● **EXERCISE**
Your answer should restate each line of the data below word for word.

——————
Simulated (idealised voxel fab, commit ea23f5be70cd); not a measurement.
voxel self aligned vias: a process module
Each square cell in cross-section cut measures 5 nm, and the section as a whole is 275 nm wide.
——————

● **RESPONSE AREA**
Simulated (idealised voxel fab, commit ea23f5be70cd); not a measurement.
voxel self aligned vias: a process module
Each square cell in cross-section cut measures 5 nm, and the section as a whole is 275 nm wide.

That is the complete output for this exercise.